- WORK INSTRUCTION:
When you reach the line containing "Killed dies are" in the entries below, begin reproducing lines exactly, and stop once the line containing "lots that met" is done.

================
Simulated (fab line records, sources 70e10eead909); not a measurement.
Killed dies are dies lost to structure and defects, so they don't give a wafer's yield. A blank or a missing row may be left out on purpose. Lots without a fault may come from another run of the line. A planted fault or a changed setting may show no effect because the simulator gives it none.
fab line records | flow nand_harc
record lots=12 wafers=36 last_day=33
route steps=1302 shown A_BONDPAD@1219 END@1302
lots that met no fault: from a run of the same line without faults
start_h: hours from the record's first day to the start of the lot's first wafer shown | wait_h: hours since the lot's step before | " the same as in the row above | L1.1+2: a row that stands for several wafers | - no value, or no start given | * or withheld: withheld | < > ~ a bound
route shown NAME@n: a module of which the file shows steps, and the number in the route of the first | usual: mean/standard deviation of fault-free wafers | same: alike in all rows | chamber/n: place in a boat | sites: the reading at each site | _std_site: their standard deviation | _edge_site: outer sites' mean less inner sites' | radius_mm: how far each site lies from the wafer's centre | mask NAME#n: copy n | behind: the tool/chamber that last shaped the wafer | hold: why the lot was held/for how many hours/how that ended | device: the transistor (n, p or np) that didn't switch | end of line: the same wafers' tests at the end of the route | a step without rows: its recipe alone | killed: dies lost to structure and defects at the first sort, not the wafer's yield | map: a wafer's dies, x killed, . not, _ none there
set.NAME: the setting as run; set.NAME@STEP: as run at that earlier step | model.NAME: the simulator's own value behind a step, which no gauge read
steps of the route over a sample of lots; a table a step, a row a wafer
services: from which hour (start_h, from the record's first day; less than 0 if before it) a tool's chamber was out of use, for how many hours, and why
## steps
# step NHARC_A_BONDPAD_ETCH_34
================

- WRITTEN SOLUTION:
Killed dies are dies lost to structure and defects, so they don't give a wafer's yield. A blank or a missing row may be left out on purpose. Lots without a fault may come from another run of the line. A planted fault or a changed setting may show no effect because the simulator gives it none.
fab line records | flow nand_harc
record lots=12 wafers=36 last_day=33
route steps=1302 shown A_BONDPAD@1219 END@1302
lots that met no fault: from a run of the same line without faults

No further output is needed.